## PROVIDED MATERIAL:
· · · ·

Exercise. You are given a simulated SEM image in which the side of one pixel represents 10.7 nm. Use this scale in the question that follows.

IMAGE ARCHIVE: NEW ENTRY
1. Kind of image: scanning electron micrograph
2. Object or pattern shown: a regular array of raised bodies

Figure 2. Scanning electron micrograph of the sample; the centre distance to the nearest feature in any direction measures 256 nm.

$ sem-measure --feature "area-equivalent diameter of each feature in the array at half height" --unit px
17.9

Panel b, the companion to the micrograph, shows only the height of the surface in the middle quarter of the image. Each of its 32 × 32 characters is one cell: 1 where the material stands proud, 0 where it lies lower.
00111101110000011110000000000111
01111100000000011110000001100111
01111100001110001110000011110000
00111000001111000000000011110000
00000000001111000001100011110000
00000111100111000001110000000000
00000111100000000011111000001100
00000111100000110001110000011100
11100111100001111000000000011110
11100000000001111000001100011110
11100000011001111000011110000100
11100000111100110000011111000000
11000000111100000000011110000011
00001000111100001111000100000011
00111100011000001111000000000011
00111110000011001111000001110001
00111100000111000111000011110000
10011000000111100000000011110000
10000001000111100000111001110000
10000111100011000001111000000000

· · · ·

## TASK ITEM:
Without changing a word, print all of the entries above.

## ANSWER SECTION:
Exercise. You are given a simulated SEM image in which the side of one pixel represents 10.7 nm. Use this scale in the question that follows.

IMAGE ARCHIVE: NEW ENTRY
1. Kind of image: scanning electron micrograph
2. Object or pattern shown: a regular array of raised bodies

Figure 2. Scanning electron micrograph of the sample; the centre distance to the nearest feature in any direction measures 256 nm.

$ sem-measure --feature "area-equivalent diameter of each feature in the array at half height" --unit px
17.9

Panel b, the companion to the micrograph, shows only the height of the surface in the middle quarter of the image. Each of its 32 × 32 characters is one cell: 1 where the material stands proud, 0 where it lies lower.
00111101110000011110000000000111
01111100000000011110000001100111
01111100001110001110000011110000
00111000001111000000000011110000
00000000001111000001100011110000
00000111100111000001110000000000
00000111100000000011111000001100
00000111100000110001110000011100
11100111100001111000000000011110
11100000000001111000001100011110
11100000011001111000011110000100
11100000111100110000011111000000
11000000111100000000011110000011
00001000111100001111000100000011
00111100011000001111000000000011
00111110000011001111000001110001
00111100000111000111000011110000
10011000000111100000000011110000
10000001000111100000111001110000
10000111100011000001111000000000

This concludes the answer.